● Exercise:
Word for word, transcribe the material below from its first line to the line with "A lot that was", both included.

● The data:
*** Block opens ***

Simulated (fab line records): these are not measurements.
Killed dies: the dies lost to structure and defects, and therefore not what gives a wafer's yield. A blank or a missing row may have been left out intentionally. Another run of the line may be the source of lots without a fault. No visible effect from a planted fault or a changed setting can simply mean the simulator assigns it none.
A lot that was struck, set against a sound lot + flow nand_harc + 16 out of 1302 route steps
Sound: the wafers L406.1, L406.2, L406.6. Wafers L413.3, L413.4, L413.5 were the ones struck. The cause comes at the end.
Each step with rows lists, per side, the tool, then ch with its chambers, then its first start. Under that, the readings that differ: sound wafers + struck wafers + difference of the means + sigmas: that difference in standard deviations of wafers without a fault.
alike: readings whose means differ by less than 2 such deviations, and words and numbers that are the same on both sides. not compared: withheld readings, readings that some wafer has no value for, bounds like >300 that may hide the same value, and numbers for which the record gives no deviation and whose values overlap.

*** Block closes ***

● Written response:
Simulated (fab line records): these are not measurements.
Killed dies: the dies lost to structure and defects, and therefore not what gives a wafer's yield. A blank or a missing row may have been left out intentionally. Another run of the line may be the source of lots without a fault. No visible effect from a planted fault or a changed setting can simply mean the simulator assigns it none.
A lot that was struck, set against a sound lot + flow nand_harc + 16 out of 1302 route steps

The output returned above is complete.